◆ SOURCE MATERIAL:

■ ■ ■ ■

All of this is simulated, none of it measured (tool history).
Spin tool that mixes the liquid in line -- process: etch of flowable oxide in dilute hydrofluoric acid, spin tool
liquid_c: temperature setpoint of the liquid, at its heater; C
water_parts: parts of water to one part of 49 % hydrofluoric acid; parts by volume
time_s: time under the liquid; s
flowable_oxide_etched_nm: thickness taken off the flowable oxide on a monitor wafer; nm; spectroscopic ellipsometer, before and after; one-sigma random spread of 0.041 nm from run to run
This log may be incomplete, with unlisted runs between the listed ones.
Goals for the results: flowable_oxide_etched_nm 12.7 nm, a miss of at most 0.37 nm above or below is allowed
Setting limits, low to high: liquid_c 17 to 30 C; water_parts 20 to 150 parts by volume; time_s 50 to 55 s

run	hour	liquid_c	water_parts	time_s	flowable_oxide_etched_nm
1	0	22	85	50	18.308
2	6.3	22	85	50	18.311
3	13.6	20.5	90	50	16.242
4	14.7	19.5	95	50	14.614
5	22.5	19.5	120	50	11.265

■ ■ ■ ■

◆ WORK ORDER: Copy out all of the listing, exactly as it reads.

◆ TASK OUTPUT:
All of this is simulated, none of it measured (tool history).
Spin tool that mixes the liquid in line -- process: etch of flowable oxide in dilute hydrofluoric acid, spin tool
liquid_c: temperature setpoint of the liquid, at its heater; C
water_parts: parts of water to one part of 49 % hydrofluoric acid; parts by volume
time_s: time under the liquid; s
flowable_oxide_etched_nm: thickness taken off the flowable oxide on a monitor wafer; nm; spectroscopic ellipsometer, before and after; one-sigma random spread of 0.041 nm from run to run
This log may be incomplete, with unlisted runs between the listed ones.
Goals for the results: flowable_oxide_etched_nm 12.7 nm, a miss of at most 0.37 nm above or below is allowed
Setting limits, low to high: liquid_c 17 to 30 C; water_parts 20 to 150 parts by volume; time_s 50 to 55 s

run	hour	liquid_c	water_parts	time_s	flowable_oxide_etched_nm
1	0	22	85	50	18.308
2	6.3	22	85	50	18.311
3	13.6	20.5	90	50	16.242
4	14.7	19.5	95	50	14.614
5	22.5	19.5	120	50	11.265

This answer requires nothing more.